__Extracted material__
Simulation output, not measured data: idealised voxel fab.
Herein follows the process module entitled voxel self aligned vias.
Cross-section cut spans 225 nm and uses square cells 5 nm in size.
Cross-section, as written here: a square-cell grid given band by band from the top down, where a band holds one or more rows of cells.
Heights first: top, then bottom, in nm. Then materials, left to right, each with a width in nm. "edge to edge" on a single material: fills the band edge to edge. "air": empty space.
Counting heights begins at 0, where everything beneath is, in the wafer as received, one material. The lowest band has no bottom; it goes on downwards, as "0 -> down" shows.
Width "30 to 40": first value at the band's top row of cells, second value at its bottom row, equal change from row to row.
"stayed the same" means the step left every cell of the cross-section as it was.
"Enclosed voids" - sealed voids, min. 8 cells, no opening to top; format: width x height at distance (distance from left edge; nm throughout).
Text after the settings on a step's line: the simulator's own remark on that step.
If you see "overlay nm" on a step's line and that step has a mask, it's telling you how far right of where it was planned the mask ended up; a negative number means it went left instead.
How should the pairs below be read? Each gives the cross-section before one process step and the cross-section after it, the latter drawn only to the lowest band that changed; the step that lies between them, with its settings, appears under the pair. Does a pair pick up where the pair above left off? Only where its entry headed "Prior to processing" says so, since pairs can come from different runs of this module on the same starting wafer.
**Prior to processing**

__Action item__
The material must be repeated in full, with every line exact.

__Task response__
Simulation output, not measured data: idealised voxel fab.
Herein follows the process module entitled voxel self aligned vias.
Cross-section cut spans 225 nm and uses square cells 5 nm in size.
Cross-section, as written here: a square-cell grid given band by band from the top down, where a band holds one or more rows of cells.
Heights first: top, then bottom, in nm. Then materials, left to right, each with a width in nm. "edge to edge" on a single material: fills the band edge to edge. "air": empty space.
Counting heights begins at 0, where everything beneath is, in the wafer as received, one material. The lowest band has no bottom; it goes on downwards, as "0 -> down" shows.
Width "30 to 40": first value at the band's top row of cells, second value at its bottom row, equal change from row to row.
"stayed the same" means the step left every cell of the cross-section as it was.
"Enclosed voids" - sealed voids, min. 8 cells, no opening to top; format: width x height at distance (distance from left edge; nm throughout).
Text after the settings on a step's line: the simulator's own remark on that step.
If you see "overlay nm" on a step's line and that step has a mask, it's telling you how far right of where it was planned the mask ended up; a negative number means it went left instead.
How should the pairs below be read? Each gives the cross-section before one process step and the cross-section after it, the latter drawn only to the lowest band that changed; the step that lies between them, with its settings, appears under the pair. Does a pair pick up where the pair above left off? Only where its entry headed "Prior to processing" says so, since pairs can come from different runs of this module on the same starting wafer.
**Prior to processing**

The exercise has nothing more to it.